## Work order
Here the job is to restate every entry word for word.

= Beginning of Section =

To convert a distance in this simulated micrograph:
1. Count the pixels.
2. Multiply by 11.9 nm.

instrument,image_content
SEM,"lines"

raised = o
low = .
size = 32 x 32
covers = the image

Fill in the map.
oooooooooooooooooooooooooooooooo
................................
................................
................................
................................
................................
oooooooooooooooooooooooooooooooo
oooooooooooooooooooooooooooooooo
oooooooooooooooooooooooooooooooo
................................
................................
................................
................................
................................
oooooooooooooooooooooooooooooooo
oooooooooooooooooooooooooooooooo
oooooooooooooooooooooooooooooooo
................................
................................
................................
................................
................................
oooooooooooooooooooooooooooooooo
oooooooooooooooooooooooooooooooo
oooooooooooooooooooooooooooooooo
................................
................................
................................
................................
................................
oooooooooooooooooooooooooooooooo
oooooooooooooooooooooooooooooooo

= End of Section =

## Task output
To convert a distance in this simulated micrograph:
1. Count the pixels.
2. Multiply by 11.9 nm.

instrument,image_content
SEM,"lines"

raised = o
low = .
size = 32 x 32
covers = the image

Fill in the map.
oooooooooooooooooooooooooooooooo
................................
................................
................................
................................
................................
oooooooooooooooooooooooooooooooo
oooooooooooooooooooooooooooooooo
oooooooooooooooooooooooooooooooo
................................
................................
................................
................................
................................
oooooooooooooooooooooooooooooooo
oooooooooooooooooooooooooooooooo
oooooooooooooooooooooooooooooooo
................................
................................
................................
................................
................................
oooooooooooooooooooooooooooooooo
oooooooooooooooooooooooooooooooo
oooooooooooooooooooooooooooooooo
................................
................................
................................
................................
................................
oooooooooooooooooooooooooooooooo
oooooooooooooooooooooooooooooooo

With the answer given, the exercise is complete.